# Entries provided
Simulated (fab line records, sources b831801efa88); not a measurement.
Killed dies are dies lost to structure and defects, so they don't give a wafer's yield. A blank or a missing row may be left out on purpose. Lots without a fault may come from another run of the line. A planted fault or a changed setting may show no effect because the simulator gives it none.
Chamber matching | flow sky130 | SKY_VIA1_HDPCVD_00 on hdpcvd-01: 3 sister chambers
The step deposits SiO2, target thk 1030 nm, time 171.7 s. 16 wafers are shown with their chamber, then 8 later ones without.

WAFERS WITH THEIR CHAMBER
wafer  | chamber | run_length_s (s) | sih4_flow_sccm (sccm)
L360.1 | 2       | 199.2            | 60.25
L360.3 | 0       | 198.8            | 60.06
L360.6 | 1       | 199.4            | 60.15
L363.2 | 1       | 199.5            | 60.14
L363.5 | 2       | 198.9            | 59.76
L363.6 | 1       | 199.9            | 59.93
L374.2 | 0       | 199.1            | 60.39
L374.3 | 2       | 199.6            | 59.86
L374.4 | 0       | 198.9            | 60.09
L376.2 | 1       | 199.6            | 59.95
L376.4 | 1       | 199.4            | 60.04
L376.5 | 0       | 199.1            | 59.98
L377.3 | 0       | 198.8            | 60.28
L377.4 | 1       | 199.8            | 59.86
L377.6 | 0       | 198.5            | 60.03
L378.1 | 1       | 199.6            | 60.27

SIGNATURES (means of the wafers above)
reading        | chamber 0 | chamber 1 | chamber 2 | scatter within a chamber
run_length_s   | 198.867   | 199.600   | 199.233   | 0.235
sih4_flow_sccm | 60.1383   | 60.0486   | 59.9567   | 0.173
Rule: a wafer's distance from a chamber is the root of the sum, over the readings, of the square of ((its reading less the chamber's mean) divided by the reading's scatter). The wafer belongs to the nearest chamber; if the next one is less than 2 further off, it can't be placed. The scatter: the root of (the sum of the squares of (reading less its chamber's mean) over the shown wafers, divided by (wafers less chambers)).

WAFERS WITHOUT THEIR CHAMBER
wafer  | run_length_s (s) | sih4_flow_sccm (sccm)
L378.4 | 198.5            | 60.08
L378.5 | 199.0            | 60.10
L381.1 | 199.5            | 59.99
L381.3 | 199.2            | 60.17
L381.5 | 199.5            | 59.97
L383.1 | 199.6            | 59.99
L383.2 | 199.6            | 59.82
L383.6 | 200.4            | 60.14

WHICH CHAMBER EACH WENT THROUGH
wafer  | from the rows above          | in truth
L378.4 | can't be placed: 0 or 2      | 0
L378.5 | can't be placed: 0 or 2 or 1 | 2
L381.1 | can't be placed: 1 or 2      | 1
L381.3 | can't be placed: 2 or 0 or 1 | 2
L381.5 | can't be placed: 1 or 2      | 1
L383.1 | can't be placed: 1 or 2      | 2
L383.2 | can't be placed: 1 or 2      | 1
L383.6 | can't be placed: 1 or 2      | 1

# Assigned task
Precisely reproduce the lines of the entries, beginning at the first and ending at the one containing "WAFERS WITH THEIR CHAMBER". Add nothing.

# Response box
Simulated (fab line records, sources b831801efa88); not a measurement.
Killed dies are dies lost to structure and defects, so they don't give a wafer's yield. A blank or a missing row may be left out on purpose. Lots without a fault may come from another run of the line. A planted fault or a changed setting may show no effect because the simulator gives it none.
Chamber matching | flow sky130 | SKY_VIA1_HDPCVD_00 on hdpcvd-01: 3 sister chambers
The step deposits SiO2, target thk 1030 nm, time 171.7 s. 16 wafers are shown with their chamber, then 8 later ones without.

WAFERS WITH THEIR CHAMBER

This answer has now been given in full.